########################################

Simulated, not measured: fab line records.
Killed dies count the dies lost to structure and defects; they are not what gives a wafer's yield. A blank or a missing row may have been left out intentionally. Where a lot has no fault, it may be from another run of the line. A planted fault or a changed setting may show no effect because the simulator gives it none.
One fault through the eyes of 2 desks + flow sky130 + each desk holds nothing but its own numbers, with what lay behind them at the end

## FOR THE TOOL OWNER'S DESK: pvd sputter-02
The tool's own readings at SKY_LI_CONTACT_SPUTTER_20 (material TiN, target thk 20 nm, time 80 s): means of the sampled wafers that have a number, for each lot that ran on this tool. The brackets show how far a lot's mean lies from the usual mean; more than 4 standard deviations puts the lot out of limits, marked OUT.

########################################

* [BRIEF]: Your answer should contain every entry, transcribed exactly.

* [WRITTEN RESPONSE]:
Simulated, not measured: fab line records.
Killed dies count the dies lost to structure and defects; they are not what gives a wafer's yield. A blank or a missing row may have been left out intentionally. Where a lot has no fault, it may be from another run of the line. A planted fault or a changed setting may show no effect because the simulator gives it none.
One fault through the eyes of 2 desks + flow sky130 + each desk holds nothing but its own numbers, with what lay behind them at the end

## FOR THE TOOL OWNER'S DESK: pvd sputter-02
The tool's own readings at SKY_LI_CONTACT_SPUTTER_20 (material TiN, target thk 20 nm, time 80 s): means of the sampled wafers that have a number, for each lot that ran on this tool. The brackets show how far a lot's mean lies from the usual mean; more than 4 standard deviations puts the lot out of limits, marked OUT.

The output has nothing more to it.